Print word for word the first line of the records below and every following line through the one containing "number only, nanometers"; print nothing else.

───

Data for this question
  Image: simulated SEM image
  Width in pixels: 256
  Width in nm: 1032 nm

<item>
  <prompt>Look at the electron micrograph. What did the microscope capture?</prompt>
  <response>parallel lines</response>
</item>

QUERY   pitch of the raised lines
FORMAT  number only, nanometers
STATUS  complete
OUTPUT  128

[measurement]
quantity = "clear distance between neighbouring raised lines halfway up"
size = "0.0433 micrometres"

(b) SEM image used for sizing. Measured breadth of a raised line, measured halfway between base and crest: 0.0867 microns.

───

◆ **TASK ANSWER**
Data for this question
  Image: simulated SEM image
  Width in pixels: 256
  Width in nm: 1032 nm

<item>
  <prompt>Look at the electron micrograph. What did the microscope capture?</prompt>
  <response>parallel lines</response>
</item>

QUERY   pitch of the raised lines
FORMAT  number only, nanometers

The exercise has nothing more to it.